---- Data provided

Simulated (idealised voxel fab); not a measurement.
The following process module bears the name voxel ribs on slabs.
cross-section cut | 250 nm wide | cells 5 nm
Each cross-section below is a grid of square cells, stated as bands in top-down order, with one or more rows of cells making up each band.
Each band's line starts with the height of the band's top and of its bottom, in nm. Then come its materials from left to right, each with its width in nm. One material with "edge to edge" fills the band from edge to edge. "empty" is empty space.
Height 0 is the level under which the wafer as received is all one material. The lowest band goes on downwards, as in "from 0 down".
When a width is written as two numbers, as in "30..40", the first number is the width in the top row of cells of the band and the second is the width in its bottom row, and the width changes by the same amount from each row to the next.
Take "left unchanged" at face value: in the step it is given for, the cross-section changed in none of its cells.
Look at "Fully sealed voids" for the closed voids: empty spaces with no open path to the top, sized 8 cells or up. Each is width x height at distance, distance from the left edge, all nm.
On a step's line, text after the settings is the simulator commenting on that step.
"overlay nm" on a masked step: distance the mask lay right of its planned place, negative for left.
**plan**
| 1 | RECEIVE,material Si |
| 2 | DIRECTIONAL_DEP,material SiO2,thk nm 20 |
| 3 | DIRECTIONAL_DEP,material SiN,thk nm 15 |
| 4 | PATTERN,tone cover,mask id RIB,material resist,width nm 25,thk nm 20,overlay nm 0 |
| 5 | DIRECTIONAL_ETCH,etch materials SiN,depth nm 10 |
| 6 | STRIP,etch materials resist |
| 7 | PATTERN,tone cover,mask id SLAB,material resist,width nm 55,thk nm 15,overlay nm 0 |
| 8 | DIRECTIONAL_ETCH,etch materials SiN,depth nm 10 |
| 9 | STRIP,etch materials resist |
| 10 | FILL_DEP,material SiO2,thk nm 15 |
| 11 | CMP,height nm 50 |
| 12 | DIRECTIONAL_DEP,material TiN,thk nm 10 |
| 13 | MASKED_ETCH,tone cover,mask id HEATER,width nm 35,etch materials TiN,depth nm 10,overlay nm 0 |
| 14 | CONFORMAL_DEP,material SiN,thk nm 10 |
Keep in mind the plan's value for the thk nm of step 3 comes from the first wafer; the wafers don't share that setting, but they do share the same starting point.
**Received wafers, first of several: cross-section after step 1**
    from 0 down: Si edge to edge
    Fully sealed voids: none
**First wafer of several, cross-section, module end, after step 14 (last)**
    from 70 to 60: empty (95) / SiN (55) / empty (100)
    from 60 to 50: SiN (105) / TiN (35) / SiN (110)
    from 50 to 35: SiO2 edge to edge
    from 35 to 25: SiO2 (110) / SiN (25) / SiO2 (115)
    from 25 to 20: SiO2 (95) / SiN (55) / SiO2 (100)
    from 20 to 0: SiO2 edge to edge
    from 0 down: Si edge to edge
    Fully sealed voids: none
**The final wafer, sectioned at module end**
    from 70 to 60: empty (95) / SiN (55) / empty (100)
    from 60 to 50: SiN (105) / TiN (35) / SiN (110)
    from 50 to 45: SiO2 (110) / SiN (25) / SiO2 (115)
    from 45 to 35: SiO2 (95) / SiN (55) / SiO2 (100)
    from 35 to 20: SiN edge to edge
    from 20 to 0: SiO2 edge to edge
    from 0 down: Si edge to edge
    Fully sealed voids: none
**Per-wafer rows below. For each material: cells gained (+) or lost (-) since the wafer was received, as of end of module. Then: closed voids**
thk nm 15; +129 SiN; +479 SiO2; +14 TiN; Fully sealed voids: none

--------

**Work task:**
Quote, word for word, every line from the top of the entries through the line that holds "Keep in mind".

**Written reply:**
Simulated (idealised voxel fab); not a measurement.
The following process module bears the name voxel ribs on slabs.
cross-section cut | 250 nm wide | cells 5 nm
Each cross-section below is a grid of square cells, stated as bands in top-down order, with one or more rows of cells making up each band.
Each band's line starts with the height of the band's top and of its bottom, in nm. Then come its materials from left to right, each with its width in nm. One material with "edge to edge" fills the band from edge to edge. "empty" is empty space.
Height 0 is the level under which the wafer as received is all one material. The lowest band goes on downwards, as in "from 0 down".
When a width is written as two numbers, as in "30..40", the first number is the width in the top row of cells of the band and the second is the width in its bottom row, and the width changes by the same amount from each row to the next.
Take "left unchanged" at face value: in the step it is given for, the cross-section changed in none of its cells.
Look at "Fully sealed voids" for the closed voids: empty spaces with no open path to the top, sized 8 cells or up. Each is width x height at distance, distance from the left edge, all nm.
On a step's line, text after the settings is the simulator commenting on that step.
"overlay nm" on a masked step: distance the mask lay right of its planned place, negative for left.
**plan**
| 1 | RECEIVE,material Si |
| 2 | DIRECTIONAL_DEP,material SiO2,thk nm 20 |
| 3 | DIRECTIONAL_DEP,material SiN,thk nm 15 |
| 4 | PATTERN,tone cover,mask id RIB,material resist,width nm 25,thk nm 20,overlay nm 0 |
| 5 | DIRECTIONAL_ETCH,etch materials SiN,depth nm 10 |
| 6 | STRIP,etch materials resist |
| 7 | PATTERN,tone cover,mask id SLAB,material resist,width nm 55,thk nm 15,overlay nm 0 |
| 8 | DIRECTIONAL_ETCH,etch materials SiN,depth nm 10 |
| 9 | STRIP,etch materials resist |
| 10 | FILL_DEP,material SiO2,thk nm 15 |
| 11 | CMP,height nm 50 |
| 12 | DIRECTIONAL_DEP,material TiN,thk nm 10 |
| 13 | MASKED_ETCH,tone cover,mask id HEATER,width nm 35,etch materials TiN,depth nm 10,overlay nm 0 |
| 14 | CONFORMAL_DEP,material SiN,thk nm 10 |
Keep in mind the plan's value for the thk nm of step 3 comes from the first wafer; the wafers don't share that setting, but they do share the same starting point.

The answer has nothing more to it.